◆ **Action item**
Print every line of the listing below, starting with the line that holds "0.0846 microns" and going on through the line that holds "units: pixels", both included, and print nothing else.

━━━━━━━━━━
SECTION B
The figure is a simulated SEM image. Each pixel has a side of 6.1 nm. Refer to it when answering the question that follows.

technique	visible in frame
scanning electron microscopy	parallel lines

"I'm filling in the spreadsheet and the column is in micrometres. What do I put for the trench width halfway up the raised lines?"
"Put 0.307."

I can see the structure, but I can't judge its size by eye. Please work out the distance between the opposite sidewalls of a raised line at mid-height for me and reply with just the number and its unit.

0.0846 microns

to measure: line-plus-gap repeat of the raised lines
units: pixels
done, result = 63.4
━━━━━━━━━━

◆ **Worked solution**
0.0846 microns

to measure: line-plus-gap repeat of the raised lines
units: pixels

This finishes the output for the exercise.